● DATA LISTING:
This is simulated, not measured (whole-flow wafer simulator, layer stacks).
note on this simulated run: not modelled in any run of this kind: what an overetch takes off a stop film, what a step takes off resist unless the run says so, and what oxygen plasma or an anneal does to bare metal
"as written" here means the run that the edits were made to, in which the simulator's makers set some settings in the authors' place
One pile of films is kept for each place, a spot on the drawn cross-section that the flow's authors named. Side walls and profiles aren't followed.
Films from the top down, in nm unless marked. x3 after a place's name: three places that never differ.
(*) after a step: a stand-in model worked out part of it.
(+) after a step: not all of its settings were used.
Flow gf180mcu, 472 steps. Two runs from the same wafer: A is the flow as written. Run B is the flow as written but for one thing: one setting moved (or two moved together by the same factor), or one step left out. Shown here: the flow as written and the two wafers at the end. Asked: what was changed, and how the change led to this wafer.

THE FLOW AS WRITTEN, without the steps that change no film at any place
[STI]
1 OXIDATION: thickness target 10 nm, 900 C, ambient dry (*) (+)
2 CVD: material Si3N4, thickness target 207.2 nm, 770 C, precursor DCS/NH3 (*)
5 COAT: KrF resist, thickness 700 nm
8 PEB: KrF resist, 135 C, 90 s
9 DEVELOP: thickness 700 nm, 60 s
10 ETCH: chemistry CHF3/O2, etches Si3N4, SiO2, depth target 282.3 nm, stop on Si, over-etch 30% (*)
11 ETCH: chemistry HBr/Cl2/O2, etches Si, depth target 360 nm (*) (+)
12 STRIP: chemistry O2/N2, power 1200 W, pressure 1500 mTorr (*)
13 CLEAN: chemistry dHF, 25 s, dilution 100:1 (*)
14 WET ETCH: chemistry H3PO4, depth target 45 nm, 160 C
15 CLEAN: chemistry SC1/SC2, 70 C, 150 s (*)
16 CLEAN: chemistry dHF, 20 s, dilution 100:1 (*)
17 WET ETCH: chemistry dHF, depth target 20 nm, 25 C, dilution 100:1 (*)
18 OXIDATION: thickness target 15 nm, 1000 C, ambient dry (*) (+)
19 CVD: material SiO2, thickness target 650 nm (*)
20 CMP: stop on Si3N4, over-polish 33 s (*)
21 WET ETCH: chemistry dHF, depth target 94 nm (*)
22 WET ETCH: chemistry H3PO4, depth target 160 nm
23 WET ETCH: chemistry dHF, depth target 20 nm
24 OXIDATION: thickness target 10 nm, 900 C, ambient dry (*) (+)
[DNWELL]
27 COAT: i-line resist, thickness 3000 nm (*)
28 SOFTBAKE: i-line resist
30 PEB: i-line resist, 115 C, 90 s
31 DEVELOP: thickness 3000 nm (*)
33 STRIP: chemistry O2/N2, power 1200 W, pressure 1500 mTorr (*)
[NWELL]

● REQUIRED ACTION: Set down precisely the lines above between the line holding "THE FLOW AS WRITTEN, without" and the line holding "33 STRIP: chemistry", inclusive, and nothing beyond them.

● ANSWER SPACE:
THE FLOW AS WRITTEN, without the steps that change no film at any place
[STI]
1 OXIDATION: thickness target 10 nm, 900 C, ambient dry (*) (+)
2 CVD: material Si3N4, thickness target 207.2 nm, 770 C, precursor DCS/NH3 (*)
5 COAT: KrF resist, thickness 700 nm
8 PEB: KrF resist, 135 C, 90 s
9 DEVELOP: thickness 700 nm, 60 s
10 ETCH: chemistry CHF3/O2, etches Si3N4, SiO2, depth target 282.3 nm, stop on Si, over-etch 30% (*)
11 ETCH: chemistry HBr/Cl2/O2, etches Si, depth target 360 nm (*) (+)
12 STRIP: chemistry O2/N2, power 1200 W, pressure 1500 mTorr (*)
13 CLEAN: chemistry dHF, 25 s, dilution 100:1 (*)
14 WET ETCH: chemistry H3PO4, depth target 45 nm, 160 C
15 CLEAN: chemistry SC1/SC2, 70 C, 150 s (*)
16 CLEAN: chemistry dHF, 20 s, dilution 100:1 (*)
17 WET ETCH: chemistry dHF, depth target 20 nm, 25 C, dilution 100:1 (*)
18 OXIDATION: thickness target 15 nm, 1000 C, ambient dry (*) (+)
19 CVD: material SiO2, thickness target 650 nm (*)
20 CMP: stop on Si3N4, over-polish 33 s (*)
21 WET ETCH: chemistry dHF, depth target 94 nm (*)
22 WET ETCH: chemistry H3PO4, depth target 160 nm
23 WET ETCH: chemistry dHF, depth target 20 nm
24 OXIDATION: thickness target 10 nm, 900 C, ambient dry (*) (+)
[DNWELL]
27 COAT: i-line resist, thickness 3000 nm (*)
28 SOFTBAKE: i-line resist
30 PEB: i-line resist, 115 C, 90 s
31 DEVELOP: thickness 3000 nm (*)
33 STRIP: chemistry O2/N2, power 1200 W, pressure 1500 mTorr (*)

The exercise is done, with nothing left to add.